Work request:
Please repeat the lines below, exactly and only, from the one that holds "Complete the table from the image." through the one that holds "DUUUUUUUUUDDDDUU".

Records shown:
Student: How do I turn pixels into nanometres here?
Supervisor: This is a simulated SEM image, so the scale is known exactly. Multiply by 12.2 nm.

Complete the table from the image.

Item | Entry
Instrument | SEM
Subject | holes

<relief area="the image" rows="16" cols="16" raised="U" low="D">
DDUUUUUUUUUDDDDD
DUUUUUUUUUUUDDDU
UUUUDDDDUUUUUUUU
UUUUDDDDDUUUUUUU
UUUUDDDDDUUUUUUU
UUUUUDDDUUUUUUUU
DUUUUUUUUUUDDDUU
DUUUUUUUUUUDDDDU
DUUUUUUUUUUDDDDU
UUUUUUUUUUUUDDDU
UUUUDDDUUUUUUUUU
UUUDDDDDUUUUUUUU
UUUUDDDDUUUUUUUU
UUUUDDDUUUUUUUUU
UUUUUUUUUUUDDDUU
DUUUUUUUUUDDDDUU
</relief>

Task solution:
Complete the table from the image.

Item | Entry
Instrument | SEM
Subject | holes

<relief area="the image" rows="16" cols="16" raised="U" low="D">
DDUUUUUUUUUDDDDD
DUUUUUUUUUUUDDDU
UUUUDDDDUUUUUUUU
UUUUDDDDDUUUUUUU
UUUUDDDDDUUUUUUU
UUUUUDDDUUUUUUUU
DUUUUUUUUUUDDDUU
DUUUUUUUUUUDDDDU
DUUUUUUUUUUDDDDU
UUUUUUUUUUUUDDDU
UUUUDDDUUUUUUUUU
UUUDDDDDUUUUUUUU
UUUUDDDDUUUUUUUU
UUUUDDDUUUUUUUUU
UUUUUUUUUUUDDDUU
DUUUUUUUUUDDDDUU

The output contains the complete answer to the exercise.